> Task item
Starting at the top of the entries below, set down every line exactly, please, until you reach the line with "MEASUREMENT RECORD", which is included too.

> Entries shown
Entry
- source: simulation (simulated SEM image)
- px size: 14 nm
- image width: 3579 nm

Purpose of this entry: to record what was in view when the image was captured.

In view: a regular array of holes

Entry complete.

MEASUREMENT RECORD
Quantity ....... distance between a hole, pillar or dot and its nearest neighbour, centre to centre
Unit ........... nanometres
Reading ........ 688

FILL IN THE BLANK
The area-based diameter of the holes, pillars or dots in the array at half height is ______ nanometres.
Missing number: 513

> Exercise result
Entry
- source: simulation (simulated SEM image)
- px size: 14 nm
- image width: 3579 nm

Purpose of this entry: to record what was in view when the image was captured.

In view: a regular array of holes

Entry complete.

MEASUREMENT RECORD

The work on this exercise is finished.